§ **Record extracts**
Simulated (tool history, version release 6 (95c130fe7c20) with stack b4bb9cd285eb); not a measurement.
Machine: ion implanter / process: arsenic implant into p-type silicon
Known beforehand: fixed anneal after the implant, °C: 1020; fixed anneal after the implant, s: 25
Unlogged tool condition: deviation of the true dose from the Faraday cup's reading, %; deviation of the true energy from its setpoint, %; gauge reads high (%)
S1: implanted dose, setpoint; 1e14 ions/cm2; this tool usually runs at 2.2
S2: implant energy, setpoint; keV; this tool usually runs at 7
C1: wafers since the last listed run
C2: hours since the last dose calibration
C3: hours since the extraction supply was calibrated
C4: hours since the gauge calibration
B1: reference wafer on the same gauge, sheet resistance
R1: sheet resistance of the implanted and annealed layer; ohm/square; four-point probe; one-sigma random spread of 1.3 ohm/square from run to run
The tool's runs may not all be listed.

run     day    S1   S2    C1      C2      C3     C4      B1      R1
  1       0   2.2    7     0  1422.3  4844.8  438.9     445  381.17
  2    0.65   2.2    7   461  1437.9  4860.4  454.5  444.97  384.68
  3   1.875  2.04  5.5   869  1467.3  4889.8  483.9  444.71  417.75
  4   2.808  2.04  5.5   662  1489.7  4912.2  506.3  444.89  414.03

§ **Task item**
Repeat the lines from the first one in the records through the line containing "C2: hours since the last dose calibration", exactly as written, and nothing else.

§ **Response area**
Simulated (tool history, version release 6 (95c130fe7c20) with stack b4bb9cd285eb); not a measurement.
Machine: ion implanter / process: arsenic implant into p-type silicon
Known beforehand: fixed anneal after the implant, °C: 1020; fixed anneal after the implant, s: 25
Unlogged tool condition: deviation of the true dose from the Faraday cup's reading, %; deviation of the true energy from its setpoint, %; gauge reads high (%)
S1: implanted dose, setpoint; 1e14 ions/cm2; this tool usually runs at 2.2
S2: implant energy, setpoint; keV; this tool usually runs at 7
C1: wafers since the last listed run
C2: hours since the last dose calibration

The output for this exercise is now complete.